## [EXERCISE]
Set down every entry again exactly as it stands below.

......
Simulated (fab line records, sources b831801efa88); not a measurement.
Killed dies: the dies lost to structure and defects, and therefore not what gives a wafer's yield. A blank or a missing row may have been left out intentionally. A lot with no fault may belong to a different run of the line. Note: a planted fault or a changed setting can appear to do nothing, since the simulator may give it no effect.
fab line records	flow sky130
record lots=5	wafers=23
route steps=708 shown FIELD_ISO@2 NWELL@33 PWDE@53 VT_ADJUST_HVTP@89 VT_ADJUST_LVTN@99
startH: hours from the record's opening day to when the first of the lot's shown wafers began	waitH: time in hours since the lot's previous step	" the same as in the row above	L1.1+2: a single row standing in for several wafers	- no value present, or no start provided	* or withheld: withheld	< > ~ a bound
......

## [REPLY]
Simulated (fab line records, sources b831801efa88); not a measurement.
Killed dies: the dies lost to structure and defects, and therefore not what gives a wafer's yield. A blank or a missing row may have been left out intentionally. A lot with no fault may belong to a different run of the line. Note: a planted fault or a changed setting can appear to do nothing, since the simulator may give it no effect.
fab line records	flow sky130
record lots=5	wafers=23
route steps=708 shown FIELD_ISO@2 NWELL@33 PWDE@53 VT_ADJUST_HVTP@89 VT_ADJUST_LVTN@99
startH: hours from the record's opening day to when the first of the lot's shown wafers began	waitH: time in hours since the lot's previous step	" the same as in the row above	L1.1+2: a single row standing in for several wafers	- no value present, or no start provided	* or withheld: withheld	< > ~ a bound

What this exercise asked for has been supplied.